TASK ITEM: Would you return every entry, exactly as it is written?

RECORD EXTRACTS:
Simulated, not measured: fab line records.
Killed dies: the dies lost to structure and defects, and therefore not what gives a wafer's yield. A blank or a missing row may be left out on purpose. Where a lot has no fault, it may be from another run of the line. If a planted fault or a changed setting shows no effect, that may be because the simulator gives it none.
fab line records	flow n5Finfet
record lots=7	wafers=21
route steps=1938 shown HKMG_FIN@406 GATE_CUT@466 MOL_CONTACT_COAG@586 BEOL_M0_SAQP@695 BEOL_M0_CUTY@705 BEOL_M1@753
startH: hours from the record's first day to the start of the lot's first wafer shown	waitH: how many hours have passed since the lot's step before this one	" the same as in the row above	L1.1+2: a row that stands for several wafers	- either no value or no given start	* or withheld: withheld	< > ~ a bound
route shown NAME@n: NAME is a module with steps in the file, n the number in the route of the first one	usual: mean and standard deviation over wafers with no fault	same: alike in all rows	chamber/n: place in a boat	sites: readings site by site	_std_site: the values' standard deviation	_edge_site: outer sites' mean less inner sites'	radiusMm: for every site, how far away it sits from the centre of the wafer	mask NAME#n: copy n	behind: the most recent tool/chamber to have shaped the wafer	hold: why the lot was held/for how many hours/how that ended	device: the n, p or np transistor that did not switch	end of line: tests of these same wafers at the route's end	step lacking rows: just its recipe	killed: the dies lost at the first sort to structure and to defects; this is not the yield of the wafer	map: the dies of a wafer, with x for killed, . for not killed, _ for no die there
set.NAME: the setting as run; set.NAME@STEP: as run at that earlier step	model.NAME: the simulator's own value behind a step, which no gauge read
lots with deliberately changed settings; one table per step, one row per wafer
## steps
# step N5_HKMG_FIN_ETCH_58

RESPONSE AREA:
Simulated, not measured: fab line records.
Killed dies: the dies lost to structure and defects, and therefore not what gives a wafer's yield. A blank or a missing row may be left out on purpose. Where a lot has no fault, it may be from another run of the line. If a planted fault or a changed setting shows no effect, that may be because the simulator gives it none.
fab line records	flow n5Finfet
record lots=7	wafers=21
route steps=1938 shown HKMG_FIN@406 GATE_CUT@466 MOL_CONTACT_COAG@586 BEOL_M0_SAQP@695 BEOL_M0_CUTY@705 BEOL_M1@753
startH: hours from the record's first day to the start of the lot's first wafer shown	waitH: how many hours have passed since the lot's step before this one	" the same as in the row above	L1.1+2: a row that stands for several wafers	- either no value or no given start	* or withheld: withheld	< > ~ a bound
route shown NAME@n: NAME is a module with steps in the file, n the number in the route of the first one	usual: mean and standard deviation over wafers with no fault	same: alike in all rows	chamber/n: place in a boat	sites: readings site by site	_std_site: the values' standard deviation	_edge_site: outer sites' mean less inner sites'	radiusMm: for every site, how far away it sits from the centre of the wafer	mask NAME#n: copy n	behind: the most recent tool/chamber to have shaped the wafer	hold: why the lot was held/for how many hours/how that ended	device: the n, p or np transistor that did not switch	end of line: tests of these same wafers at the route's end	step lacking rows: just its recipe	killed: the dies lost at the first sort to structure and to defects; this is not the yield of the wafer	map: the dies of a wafer, with x for killed, . for not killed, _ for no die there
set.NAME: the setting as run; set.NAME@STEP: as run at that earlier step	model.NAME: the simulator's own value behind a step, which no gauge read
lots with deliberately changed settings; one table per step, one row per wafer
## steps
# step N5_HKMG_FIN_ETCH_58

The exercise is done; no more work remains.